→ **Data section**:
^^^^

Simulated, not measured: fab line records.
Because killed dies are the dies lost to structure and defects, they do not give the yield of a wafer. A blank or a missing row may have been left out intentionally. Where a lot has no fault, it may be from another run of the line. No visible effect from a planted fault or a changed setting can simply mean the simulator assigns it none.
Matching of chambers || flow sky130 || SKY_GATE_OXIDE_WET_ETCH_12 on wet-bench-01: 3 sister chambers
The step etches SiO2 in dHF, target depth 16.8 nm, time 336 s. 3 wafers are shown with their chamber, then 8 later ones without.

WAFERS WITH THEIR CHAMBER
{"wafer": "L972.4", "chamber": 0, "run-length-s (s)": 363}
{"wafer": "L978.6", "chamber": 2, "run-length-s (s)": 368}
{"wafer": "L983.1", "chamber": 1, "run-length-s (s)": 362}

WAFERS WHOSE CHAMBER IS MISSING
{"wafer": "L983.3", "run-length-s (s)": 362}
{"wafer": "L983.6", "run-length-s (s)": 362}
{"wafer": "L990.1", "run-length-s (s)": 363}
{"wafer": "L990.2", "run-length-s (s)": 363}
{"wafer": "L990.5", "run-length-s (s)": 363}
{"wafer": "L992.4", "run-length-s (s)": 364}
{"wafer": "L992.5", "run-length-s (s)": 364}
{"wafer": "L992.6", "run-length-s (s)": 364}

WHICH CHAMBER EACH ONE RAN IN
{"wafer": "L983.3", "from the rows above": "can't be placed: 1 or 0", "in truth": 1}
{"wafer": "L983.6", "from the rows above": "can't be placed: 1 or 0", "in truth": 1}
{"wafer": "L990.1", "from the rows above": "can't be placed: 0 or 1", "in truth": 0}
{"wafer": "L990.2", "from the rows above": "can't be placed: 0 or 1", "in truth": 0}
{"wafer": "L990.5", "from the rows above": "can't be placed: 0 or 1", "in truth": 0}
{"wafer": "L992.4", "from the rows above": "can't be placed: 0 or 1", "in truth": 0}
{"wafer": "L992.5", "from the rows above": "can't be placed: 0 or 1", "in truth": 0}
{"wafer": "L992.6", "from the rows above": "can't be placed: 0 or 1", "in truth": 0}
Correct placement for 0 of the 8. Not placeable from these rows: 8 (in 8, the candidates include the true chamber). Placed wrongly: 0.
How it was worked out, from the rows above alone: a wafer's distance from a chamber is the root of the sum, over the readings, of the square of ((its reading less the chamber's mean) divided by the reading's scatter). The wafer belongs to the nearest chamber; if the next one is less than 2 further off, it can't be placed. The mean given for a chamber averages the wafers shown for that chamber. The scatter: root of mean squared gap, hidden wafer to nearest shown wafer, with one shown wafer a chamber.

^^^^

→ **Task item**: The lines above starting at the one that contains "WAFERS WHOSE CHAMBER IS MISSING" and ending at the one that contains "WHICH CHAMBER EACH ONE RAN IN" must be transcribed exactly, and no other lines may appear.

→ **Exercise output**:
WAFERS WHOSE CHAMBER IS MISSING
{"wafer": "L983.3", "run-length-s (s)": 362}
{"wafer": "L983.6", "run-length-s (s)": 362}
{"wafer": "L990.1", "run-length-s (s)": 363}
{"wafer": "L990.2", "run-length-s (s)": 363}
{"wafer": "L990.5", "run-length-s (s)": 363}
{"wafer": "L992.4", "run-length-s (s)": 364}
{"wafer": "L992.5", "run-length-s (s)": 364}
{"wafer": "L992.6", "run-length-s (s)": 364}

WHICH CHAMBER EACH ONE RAN IN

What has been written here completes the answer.